INPUT DATA:
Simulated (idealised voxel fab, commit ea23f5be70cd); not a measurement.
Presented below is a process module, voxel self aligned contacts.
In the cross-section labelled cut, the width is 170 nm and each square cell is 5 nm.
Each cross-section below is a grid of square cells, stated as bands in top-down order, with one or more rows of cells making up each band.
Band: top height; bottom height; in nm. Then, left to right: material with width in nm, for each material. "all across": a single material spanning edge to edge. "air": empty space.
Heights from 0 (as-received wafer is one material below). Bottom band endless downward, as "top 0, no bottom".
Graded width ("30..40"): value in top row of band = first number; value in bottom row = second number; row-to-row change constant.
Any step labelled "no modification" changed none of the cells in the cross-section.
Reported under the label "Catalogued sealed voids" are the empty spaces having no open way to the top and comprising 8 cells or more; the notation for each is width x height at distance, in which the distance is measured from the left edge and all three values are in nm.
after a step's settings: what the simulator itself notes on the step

WORK TASK: From the records above, repeat exactly the lines from the one with "row-to-row change constant." through the one with "Reported under the", both included.

RESULT:
Graded width ("30..40"): value in top row of band = first number; value in bottom row = second number; row-to-row change constant.
Any step labelled "no modification" changed none of the cells in the cross-section.
Reported under the label "Catalogued sealed voids" are the empty spaces having no open way to the top and comprising 8 cells or more; the notation for each is width x height at distance, in which the distance is measured from the left edge and all three values are in nm.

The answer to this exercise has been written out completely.